Action item: Each line below is to be written out once more, precisely as given.

Data listing Start Marker
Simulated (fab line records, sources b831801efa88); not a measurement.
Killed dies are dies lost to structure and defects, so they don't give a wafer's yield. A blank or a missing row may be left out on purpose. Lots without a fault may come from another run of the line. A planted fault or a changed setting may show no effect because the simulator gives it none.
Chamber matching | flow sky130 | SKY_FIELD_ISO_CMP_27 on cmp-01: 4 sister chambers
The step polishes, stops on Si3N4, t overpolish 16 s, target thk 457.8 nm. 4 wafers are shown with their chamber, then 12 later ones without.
Data listing End Marker

Task answer:
Simulated (fab line records, sources b831801efa88); not a measurement.
Killed dies are dies lost to structure and defects, so they don't give a wafer's yield. A blank or a missing row may be left out on purpose. Lots without a fault may come from another run of the line. A planted fault or a changed setting may show no effect because the simulator gives it none.
Chamber matching | flow sky130 | SKY_FIELD_ISO_CMP_27 on cmp-01: 4 sister chambers
The step polishes, stops on Si3N4, t overpolish 16 s, target thk 457.8 nm. 4 wafers are shown with their chamber, then 12 later ones without.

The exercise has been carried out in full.